- [ACTIVITY]:
Produce the listing below again, exactly as shown.

# # # #

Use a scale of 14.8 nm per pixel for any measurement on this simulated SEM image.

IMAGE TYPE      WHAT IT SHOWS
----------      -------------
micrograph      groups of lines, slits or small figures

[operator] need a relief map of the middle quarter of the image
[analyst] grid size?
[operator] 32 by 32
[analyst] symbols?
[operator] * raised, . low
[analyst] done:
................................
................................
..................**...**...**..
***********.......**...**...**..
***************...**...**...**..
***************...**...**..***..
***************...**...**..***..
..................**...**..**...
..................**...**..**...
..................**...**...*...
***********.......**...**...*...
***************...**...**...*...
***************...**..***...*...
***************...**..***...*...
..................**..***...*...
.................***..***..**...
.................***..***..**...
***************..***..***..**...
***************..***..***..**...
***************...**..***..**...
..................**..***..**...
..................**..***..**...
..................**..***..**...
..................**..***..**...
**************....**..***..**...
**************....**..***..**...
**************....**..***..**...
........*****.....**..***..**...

# # # #

- [TASK RESPONSE]:
Use a scale of 14.8 nm per pixel for any measurement on this simulated SEM image.

IMAGE TYPE      WHAT IT SHOWS
----------      -------------
micrograph      groups of lines, slits or small figures

[operator] need a relief map of the middle quarter of the image
[analyst] grid size?
[operator] 32 by 32
[analyst] symbols?
[operator] * raised, . low
[analyst] done:
................................
................................
..................**...**...**..
***********.......**...**...**..
***************...**...**...**..
***************...**...**..***..
***************...**...**..***..
..................**...**..**...
..................**...**..**...
..................**...**...*...
***********.......**...**...*...
***************...**...**...*...
***************...**..***...*...
***************...**..***...*...
..................**..***...*...
.................***..***..**...
.................***..***..**...
***************..***..***..**...
***************..***..***..**...
***************...**..***..**...
..................**..***..**...
..................**..***..**...
..................**..***..**...
..................**..***..**...
**************....**..***..**...
**************....**..***..**...
**************....**..***..**...
........*****.....**..***..**...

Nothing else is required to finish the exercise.